Only one span of the listing below should come back. It runs from the line with "2,CONFORMAL_DEP [material SiO2] [thk nm 10]" through the line with "3,DIRECTIONAL_DEP [material TiN] [thk nm 5]", and each of its lines must be reproduced exactly.

--- GIVEN RECORDS Enclosed Below ---
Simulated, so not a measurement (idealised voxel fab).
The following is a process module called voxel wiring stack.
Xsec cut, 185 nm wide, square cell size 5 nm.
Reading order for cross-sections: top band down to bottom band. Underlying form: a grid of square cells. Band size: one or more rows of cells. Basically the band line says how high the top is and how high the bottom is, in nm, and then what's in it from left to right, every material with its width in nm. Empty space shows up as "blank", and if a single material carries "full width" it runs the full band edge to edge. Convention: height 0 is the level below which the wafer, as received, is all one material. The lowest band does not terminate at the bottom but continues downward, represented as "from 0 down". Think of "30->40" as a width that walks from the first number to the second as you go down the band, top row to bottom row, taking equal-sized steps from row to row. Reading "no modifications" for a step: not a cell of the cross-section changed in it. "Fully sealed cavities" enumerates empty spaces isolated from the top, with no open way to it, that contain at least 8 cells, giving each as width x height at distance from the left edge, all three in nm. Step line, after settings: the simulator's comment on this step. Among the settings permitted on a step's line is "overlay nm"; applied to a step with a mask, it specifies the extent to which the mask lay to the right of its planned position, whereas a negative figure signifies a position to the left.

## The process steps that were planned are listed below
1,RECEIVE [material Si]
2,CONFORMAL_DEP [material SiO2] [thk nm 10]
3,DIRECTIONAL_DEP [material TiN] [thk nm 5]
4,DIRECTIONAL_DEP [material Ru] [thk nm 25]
--- End of Enclosed GIVEN RECORDS ---

▶ **RESPONSE AREA**
2,CONFORMAL_DEP [material SiO2] [thk nm 10]
3,DIRECTIONAL_DEP [material TiN] [thk nm 5]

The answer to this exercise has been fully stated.